BRIEF
Copy the records below word for word. Stop after the line that contains "the authors' place".

+ + +

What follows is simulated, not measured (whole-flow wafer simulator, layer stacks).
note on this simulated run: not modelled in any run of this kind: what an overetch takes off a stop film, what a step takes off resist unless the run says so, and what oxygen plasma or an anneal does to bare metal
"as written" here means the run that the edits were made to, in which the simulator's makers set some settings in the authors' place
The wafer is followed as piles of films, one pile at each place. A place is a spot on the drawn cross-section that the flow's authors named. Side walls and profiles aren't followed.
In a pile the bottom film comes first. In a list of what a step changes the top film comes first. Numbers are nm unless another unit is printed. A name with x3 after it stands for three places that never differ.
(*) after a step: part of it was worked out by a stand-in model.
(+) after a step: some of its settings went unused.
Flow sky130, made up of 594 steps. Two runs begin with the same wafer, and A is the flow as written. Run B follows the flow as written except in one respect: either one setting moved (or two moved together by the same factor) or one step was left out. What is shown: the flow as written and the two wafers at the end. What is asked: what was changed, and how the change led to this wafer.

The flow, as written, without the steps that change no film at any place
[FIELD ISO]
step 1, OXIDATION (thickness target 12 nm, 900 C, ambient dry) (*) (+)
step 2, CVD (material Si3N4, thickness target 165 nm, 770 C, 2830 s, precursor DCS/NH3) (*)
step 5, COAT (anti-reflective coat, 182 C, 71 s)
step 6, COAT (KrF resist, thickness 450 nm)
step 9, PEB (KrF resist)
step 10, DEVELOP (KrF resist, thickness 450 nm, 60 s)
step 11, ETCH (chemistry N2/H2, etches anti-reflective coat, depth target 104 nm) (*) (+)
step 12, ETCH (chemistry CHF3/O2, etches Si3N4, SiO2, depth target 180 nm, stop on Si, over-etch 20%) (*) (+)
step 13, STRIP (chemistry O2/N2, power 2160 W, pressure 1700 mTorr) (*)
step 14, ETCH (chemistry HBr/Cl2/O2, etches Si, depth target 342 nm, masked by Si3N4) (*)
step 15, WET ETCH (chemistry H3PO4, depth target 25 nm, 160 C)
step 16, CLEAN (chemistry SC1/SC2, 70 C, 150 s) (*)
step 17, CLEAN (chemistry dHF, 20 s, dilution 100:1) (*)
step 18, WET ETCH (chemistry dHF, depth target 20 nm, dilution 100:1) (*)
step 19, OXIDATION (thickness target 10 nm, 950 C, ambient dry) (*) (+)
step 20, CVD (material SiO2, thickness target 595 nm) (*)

+ + +

EXERCISE OUTPUT
What follows is simulated, not measured (whole-flow wafer simulator, layer stacks).
note on this simulated run: not modelled in any run of this kind: what an overetch takes off a stop film, what a step takes off resist unless the run says so, and what oxygen plasma or an anneal does to bare metal
"as written" here means the run that the edits were made to, in which the simulator's makers set some settings in the authors' place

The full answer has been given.